Data extract: Begin

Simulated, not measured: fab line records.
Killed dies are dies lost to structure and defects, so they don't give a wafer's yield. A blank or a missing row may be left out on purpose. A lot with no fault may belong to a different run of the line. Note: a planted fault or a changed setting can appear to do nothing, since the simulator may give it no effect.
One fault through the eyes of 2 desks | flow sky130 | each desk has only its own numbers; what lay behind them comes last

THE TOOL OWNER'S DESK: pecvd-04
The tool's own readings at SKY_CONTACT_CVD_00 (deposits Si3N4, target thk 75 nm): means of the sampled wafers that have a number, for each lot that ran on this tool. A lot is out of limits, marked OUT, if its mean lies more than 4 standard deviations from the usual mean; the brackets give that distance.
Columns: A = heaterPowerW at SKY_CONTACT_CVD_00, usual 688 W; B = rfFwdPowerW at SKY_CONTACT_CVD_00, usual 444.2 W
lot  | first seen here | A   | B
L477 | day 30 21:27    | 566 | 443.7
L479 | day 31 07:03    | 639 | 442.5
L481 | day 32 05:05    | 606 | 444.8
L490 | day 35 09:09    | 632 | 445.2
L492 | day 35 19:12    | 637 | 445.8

Data extract: End

● **Activity**
Word for word, output the lines of the data from its first line through the line where "Killed dies are" appears, and stop there.

● **Worked solution**
Simulated, not measured: fab line records.
Killed dies are dies lost to structure and defects, so they don't give a wafer's yield. A blank or a missing row may be left out on purpose. A lot with no fault may belong to a different run of the line. Note: a planted fault or a changed setting can appear to do nothing, since the simulator may give it no effect.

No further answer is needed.